§ **Records provided**:
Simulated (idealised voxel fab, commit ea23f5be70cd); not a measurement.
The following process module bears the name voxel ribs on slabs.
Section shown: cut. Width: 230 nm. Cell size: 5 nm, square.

§ **Action item**:
Copy the entries above exactly, so that each line matches the original.

§ **Exercise response**:
Simulated (idealised voxel fab, commit ea23f5be70cd); not a measurement.
The following process module bears the name voxel ribs on slabs.
Section shown: cut. Width: 230 nm. Cell size: 5 nm, square.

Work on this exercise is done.